### Task item:
When you reach the line that contains "R2: pressure after" in the data below, start reproducing lines exactly, and stop after the line that contains "run 4 day=7.871".

·····
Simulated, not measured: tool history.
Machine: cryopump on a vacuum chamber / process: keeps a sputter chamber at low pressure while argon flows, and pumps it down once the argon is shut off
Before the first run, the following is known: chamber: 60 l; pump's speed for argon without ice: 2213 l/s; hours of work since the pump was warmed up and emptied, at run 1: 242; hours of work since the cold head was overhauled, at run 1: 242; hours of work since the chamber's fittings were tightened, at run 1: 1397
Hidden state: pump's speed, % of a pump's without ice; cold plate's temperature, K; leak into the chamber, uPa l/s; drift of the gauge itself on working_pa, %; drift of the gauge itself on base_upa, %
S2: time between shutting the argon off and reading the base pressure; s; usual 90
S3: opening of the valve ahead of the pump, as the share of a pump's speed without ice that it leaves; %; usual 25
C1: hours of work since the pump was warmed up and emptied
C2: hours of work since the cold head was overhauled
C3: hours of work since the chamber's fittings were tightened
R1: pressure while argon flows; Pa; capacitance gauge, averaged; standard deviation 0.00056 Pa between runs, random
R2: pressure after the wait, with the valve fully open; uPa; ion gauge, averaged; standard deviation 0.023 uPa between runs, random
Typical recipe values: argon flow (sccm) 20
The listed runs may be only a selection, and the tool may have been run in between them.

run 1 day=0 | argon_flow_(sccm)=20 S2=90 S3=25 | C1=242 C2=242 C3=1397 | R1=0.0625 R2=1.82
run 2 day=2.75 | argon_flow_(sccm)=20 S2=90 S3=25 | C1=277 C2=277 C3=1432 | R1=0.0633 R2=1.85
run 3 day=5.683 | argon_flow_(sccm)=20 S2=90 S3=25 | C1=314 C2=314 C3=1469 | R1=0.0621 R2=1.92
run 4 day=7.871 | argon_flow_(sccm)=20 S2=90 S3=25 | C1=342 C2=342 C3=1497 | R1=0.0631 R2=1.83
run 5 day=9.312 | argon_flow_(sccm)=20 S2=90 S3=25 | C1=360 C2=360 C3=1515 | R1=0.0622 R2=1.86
·····

### Task answer:
R2: pressure after the wait, with the valve fully open; uPa; ion gauge, averaged; standard deviation 0.023 uPa between runs, random
Typical recipe values: argon flow (sccm) 20
The listed runs may be only a selection, and the tool may have been run in between them.

run 1 day=0 | argon_flow_(sccm)=20 S2=90 S3=25 | C1=242 C2=242 C3=1397 | R1=0.0625 R2=1.82
run 2 day=2.75 | argon_flow_(sccm)=20 S2=90 S3=25 | C1=277 C2=277 C3=1432 | R1=0.0633 R2=1.85
run 3 day=5.683 | argon_flow_(sccm)=20 S2=90 S3=25 | C1=314 C2=314 C3=1469 | R1=0.0621 R2=1.92
run 4 day=7.871 | argon_flow_(sccm)=20 S2=90 S3=25 | C1=342 C2=342 C3=1497 | R1=0.0631 R2=1.83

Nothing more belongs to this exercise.